Activity =>
When the line containing "THE SPLIT ITSELF" is reached, include it and end there; set down verbatim every line before it, starting at the top of the records.

Provided records =>
■ ■ ■ ■ ■

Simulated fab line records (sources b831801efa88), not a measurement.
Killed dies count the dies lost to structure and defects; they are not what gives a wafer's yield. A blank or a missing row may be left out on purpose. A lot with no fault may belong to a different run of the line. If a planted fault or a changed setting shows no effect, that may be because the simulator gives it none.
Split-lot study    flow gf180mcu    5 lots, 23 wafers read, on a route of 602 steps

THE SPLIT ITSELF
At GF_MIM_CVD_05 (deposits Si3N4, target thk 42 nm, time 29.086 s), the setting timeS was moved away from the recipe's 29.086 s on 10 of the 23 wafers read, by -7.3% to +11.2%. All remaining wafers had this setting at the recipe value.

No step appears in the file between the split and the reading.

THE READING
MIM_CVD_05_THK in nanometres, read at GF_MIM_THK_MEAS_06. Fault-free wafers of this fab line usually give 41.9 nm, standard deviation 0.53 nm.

■ ■ ■ ■ ■

Exercise output =>
Simulated fab line records (sources b831801efa88), not a measurement.
Killed dies count the dies lost to structure and defects; they are not what gives a wafer's yield. A blank or a missing row may be left out on purpose. A lot with no fault may belong to a different run of the line. If a planted fault or a changed setting shows no effect, that may be because the simulator gives it none.
Split-lot study    flow gf180mcu    5 lots, 23 wafers read, on a route of 602 steps

THE SPLIT ITSELF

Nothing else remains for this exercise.